◆ ◆ ◆

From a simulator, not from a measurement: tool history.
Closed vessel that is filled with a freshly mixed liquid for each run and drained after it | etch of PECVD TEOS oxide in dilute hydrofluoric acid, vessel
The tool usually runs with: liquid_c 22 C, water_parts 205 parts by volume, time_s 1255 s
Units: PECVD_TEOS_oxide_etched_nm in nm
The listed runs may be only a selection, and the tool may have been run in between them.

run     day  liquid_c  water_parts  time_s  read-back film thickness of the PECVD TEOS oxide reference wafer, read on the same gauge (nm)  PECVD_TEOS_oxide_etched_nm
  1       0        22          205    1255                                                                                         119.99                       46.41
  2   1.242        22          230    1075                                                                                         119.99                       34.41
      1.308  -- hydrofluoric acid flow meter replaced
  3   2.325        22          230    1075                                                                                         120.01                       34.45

◆ ◆ ◆

■ **Work instruction**:
Give an exact transcription of the data shown above.

■ **Written reply**:
From a simulator, not from a measurement: tool history.
Closed vessel that is filled with a freshly mixed liquid for each run and drained after it | etch of PECVD TEOS oxide in dilute hydrofluoric acid, vessel
The tool usually runs with: liquid_c 22 C, water_parts 205 parts by volume, time_s 1255 s
Units: PECVD_TEOS_oxide_etched_nm in nm
The listed runs may be only a selection, and the tool may have been run in between them.

run     day  liquid_c  water_parts  time_s  read-back film thickness of the PECVD TEOS oxide reference wafer, read on the same gauge (nm)  PECVD_TEOS_oxide_etched_nm
  1       0        22          205    1255                                                                                         119.99                       46.41
  2   1.242        22          230    1075                                                                                         119.99                       34.41
      1.308  -- hydrofluoric acid flow meter replaced
  3   2.325        22          230    1075                                                                                         120.01                       34.45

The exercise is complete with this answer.